Data extracts Block Start

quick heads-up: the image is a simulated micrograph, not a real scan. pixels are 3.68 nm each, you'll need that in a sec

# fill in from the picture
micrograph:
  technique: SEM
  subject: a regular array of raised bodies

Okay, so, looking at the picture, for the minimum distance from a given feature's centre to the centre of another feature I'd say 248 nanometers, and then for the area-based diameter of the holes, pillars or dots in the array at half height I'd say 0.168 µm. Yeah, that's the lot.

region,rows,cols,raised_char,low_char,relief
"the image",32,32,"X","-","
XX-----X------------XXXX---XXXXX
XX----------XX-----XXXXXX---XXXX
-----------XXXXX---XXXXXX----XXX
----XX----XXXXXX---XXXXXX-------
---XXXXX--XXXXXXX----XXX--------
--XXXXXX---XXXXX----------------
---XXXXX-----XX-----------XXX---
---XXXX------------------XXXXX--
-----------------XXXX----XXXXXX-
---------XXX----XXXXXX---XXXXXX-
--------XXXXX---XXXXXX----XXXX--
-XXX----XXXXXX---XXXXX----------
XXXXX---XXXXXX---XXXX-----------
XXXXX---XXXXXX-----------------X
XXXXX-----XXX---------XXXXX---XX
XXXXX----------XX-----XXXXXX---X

Data extracts Block End

- **Exercise**: Reproduce every line above without error.

- **Expected answer**:
quick heads-up: the image is a simulated micrograph, not a real scan. pixels are 3.68 nm each, you'll need that in a sec

# fill in from the picture
micrograph:
  technique: SEM
  subject: a regular array of raised bodies

Okay, so, looking at the picture, for the minimum distance from a given feature's centre to the centre of another feature I'd say 248 nanometers, and then for the area-based diameter of the holes, pillars or dots in the array at half height I'd say 0.168 µm. Yeah, that's the lot.

region,rows,cols,raised_char,low_char,relief
"the image",32,32,"X","-","
XX-----X------------XXXX---XXXXX
XX----------XX-----XXXXXX---XXXX
-----------XXXXX---XXXXXX----XXX
----XX----XXXXXX---XXXXXX-------
---XXXXX--XXXXXXX----XXX--------
--XXXXXX---XXXXX----------------
---XXXXX-----XX-----------XXX---
---XXXX------------------XXXXX--
-----------------XXXX----XXXXXX-
---------XXX----XXXXXX---XXXXXX-
--------XXXXX---XXXXXX----XXXX--
-XXX----XXXXXX---XXXXX----------
XXXXX---XXXXXX---XXXX-----------
XXXXX---XXXXXX-----------------X
XXXXX-----XXX---------XXXXX---XX
XXXXX----------XX-----XXXXXX---X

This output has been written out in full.